* REQUIREMENT:
Every entry must be duplicated precisely as written.

* RECORD EXCERPTS:
-- Opening Marker --
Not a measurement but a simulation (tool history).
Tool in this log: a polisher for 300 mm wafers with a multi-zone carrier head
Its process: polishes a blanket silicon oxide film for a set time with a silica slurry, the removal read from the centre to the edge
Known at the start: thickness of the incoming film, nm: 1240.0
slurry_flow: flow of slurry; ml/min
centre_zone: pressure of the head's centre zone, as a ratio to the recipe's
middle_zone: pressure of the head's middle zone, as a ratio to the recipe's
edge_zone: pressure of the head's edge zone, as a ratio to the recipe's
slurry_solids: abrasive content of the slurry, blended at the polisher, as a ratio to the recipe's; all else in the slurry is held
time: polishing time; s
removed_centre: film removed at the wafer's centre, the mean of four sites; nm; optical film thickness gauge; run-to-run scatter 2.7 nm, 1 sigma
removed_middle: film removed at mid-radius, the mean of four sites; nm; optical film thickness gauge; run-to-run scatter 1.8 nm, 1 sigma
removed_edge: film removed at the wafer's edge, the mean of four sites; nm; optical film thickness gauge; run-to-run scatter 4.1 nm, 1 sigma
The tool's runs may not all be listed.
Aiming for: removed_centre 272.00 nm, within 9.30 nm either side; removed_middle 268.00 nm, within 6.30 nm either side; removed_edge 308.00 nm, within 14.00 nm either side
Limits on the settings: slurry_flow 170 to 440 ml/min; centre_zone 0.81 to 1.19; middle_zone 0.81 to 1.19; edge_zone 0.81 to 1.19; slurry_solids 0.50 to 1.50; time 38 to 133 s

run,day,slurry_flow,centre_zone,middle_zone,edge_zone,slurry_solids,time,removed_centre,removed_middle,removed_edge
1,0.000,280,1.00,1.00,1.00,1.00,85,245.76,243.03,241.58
-- Closing Marker --

* WRITTEN ANSWER:
Not a measurement but a simulation (tool history).
Tool in this log: a polisher for 300 mm wafers with a multi-zone carrier head
Its process: polishes a blanket silicon oxide film for a set time with a silica slurry, the removal read from the centre to the edge
Known at the start: thickness of the incoming film, nm: 1240.0
slurry_flow: flow of slurry; ml/min
centre_zone: pressure of the head's centre zone, as a ratio to the recipe's
middle_zone: pressure of the head's middle zone, as a ratio to the recipe's
edge_zone: pressure of the head's edge zone, as a ratio to the recipe's
slurry_solids: abrasive content of the slurry, blended at the polisher, as a ratio to the recipe's; all else in the slurry is held
time: polishing time; s
removed_centre: film removed at the wafer's centre, the mean of four sites; nm; optical film thickness gauge; run-to-run scatter 2.7 nm, 1 sigma
removed_middle: film removed at mid-radius, the mean of four sites; nm; optical film thickness gauge; run-to-run scatter 1.8 nm, 1 sigma
removed_edge: film removed at the wafer's edge, the mean of four sites; nm; optical film thickness gauge; run-to-run scatter 4.1 nm, 1 sigma
The tool's runs may not all be listed.
Aiming for: removed_centre 272.00 nm, within 9.30 nm either side; removed_middle 268.00 nm, within 6.30 nm either side; removed_edge 308.00 nm, within 14.00 nm either side
Limits on the settings: slurry_flow 170 to 440 ml/min; centre_zone 0.81 to 1.19; middle_zone 0.81 to 1.19; edge_zone 0.81 to 1.19; slurry_solids 0.50 to 1.50; time 38 to 133 s

run,day,slurry_flow,centre_zone,middle_zone,edge_zone,slurry_solids,time,removed_centre,removed_middle,removed_edge
1,0.000,280,1.00,1.00,1.00,1.00,85,245.76,243.03,241.58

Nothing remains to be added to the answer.